Please return the whole listing, character for character.

⁂

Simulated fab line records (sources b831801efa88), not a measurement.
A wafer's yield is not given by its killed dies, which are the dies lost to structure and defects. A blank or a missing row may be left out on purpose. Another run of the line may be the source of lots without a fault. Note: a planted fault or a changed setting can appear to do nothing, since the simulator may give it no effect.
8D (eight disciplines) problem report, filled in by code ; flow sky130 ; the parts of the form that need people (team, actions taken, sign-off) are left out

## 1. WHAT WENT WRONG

⁂

■ **WRITTEN RESPONSE**:
Simulated fab line records (sources b831801efa88), not a measurement.
A wafer's yield is not given by its killed dies, which are the dies lost to structure and defects. A blank or a missing row may be left out on purpose. Another run of the line may be the source of lots without a fault. Note: a planted fault or a changed setting can appear to do nothing, since the simulator may give it no effect.
8D (eight disciplines) problem report, filled in by code ; flow sky130 ; the parts of the form that need people (team, actions taken, sign-off) are left out

## 1. WHAT WENT WRONG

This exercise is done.